**Information supplied**
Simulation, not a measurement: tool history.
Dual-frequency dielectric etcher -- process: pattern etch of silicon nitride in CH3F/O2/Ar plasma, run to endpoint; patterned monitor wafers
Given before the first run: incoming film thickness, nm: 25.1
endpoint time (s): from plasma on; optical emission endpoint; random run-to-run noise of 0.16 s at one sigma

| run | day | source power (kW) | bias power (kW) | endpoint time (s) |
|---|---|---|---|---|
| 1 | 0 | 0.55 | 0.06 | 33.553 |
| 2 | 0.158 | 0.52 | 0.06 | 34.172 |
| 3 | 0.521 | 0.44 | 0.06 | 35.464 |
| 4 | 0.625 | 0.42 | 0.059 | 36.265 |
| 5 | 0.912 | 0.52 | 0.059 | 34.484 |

**Work task**
Exact copy required. Retype all of the entries word for word.

**Written solution**
Simulation, not a measurement: tool history.
Dual-frequency dielectric etcher -- process: pattern etch of silicon nitride in CH3F/O2/Ar plasma, run to endpoint; patterned monitor wafers
Given before the first run: incoming film thickness, nm: 25.1
endpoint time (s): from plasma on; optical emission endpoint; random run-to-run noise of 0.16 s at one sigma

| run | day | source power (kW) | bias power (kW) | endpoint time (s) |
|---|---|---|---|---|
| 1 | 0 | 0.55 | 0.06 | 33.553 |
| 2 | 0.158 | 0.52 | 0.06 | 34.172 |
| 3 | 0.521 | 0.44 | 0.06 | 35.464 |
| 4 | 0.625 | 0.42 | 0.059 | 36.265 |
| 5 | 0.912 | 0.52 | 0.059 | 34.484 |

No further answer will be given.